> _Task item_
Would you repeat exactly the part of the listing below that runs from the line containing "4,16.4,200,2.1,0.84,11,91.893,188.97" down to the line containing "6,24.8,200,2.1,0.74,14,100.41,209.89", inclusive, and nothing else?

> _Dataset_
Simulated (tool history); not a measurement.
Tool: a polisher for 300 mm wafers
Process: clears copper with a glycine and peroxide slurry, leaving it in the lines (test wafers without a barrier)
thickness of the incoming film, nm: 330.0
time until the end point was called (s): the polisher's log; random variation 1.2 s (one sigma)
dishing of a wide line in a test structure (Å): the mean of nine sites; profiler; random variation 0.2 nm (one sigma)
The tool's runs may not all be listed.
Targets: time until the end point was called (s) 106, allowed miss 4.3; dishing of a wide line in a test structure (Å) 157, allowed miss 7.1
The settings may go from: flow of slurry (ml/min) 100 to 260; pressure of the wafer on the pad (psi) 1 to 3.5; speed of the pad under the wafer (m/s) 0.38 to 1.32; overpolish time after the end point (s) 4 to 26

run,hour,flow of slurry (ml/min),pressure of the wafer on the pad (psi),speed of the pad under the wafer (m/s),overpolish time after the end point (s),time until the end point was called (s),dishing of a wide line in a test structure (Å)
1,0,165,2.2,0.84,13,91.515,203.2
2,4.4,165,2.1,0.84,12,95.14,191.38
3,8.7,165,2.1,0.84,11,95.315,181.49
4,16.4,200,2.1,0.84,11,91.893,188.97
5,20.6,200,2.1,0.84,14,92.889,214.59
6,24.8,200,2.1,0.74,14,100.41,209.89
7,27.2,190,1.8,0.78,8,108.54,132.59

> _Result_
4,16.4,200,2.1,0.84,11,91.893,188.97
5,20.6,200,2.1,0.84,14,92.889,214.59
6,24.8,200,2.1,0.74,14,100.41,209.89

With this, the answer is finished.